> ACTIVITY
Whatever the records say, give every one of them again exactly.

> RECORDED DATA
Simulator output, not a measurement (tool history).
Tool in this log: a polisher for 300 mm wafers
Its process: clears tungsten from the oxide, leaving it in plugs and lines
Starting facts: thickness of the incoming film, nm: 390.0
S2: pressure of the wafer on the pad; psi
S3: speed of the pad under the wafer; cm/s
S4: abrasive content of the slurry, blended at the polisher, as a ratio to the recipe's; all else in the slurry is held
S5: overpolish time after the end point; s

> EXPECTED ANSWER
Simulator output, not a measurement (tool history).
Tool in this log: a polisher for 300 mm wafers
Its process: clears tungsten from the oxide, leaving it in plugs and lines
Starting facts: thickness of the incoming film, nm: 390.0
S2: pressure of the wafer on the pad; psi
S3: speed of the pad under the wafer; cm/s
S4: abrasive content of the slurry, blended at the polisher, as a ratio to the recipe's; all else in the slurry is held
S5: overpolish time after the end point; s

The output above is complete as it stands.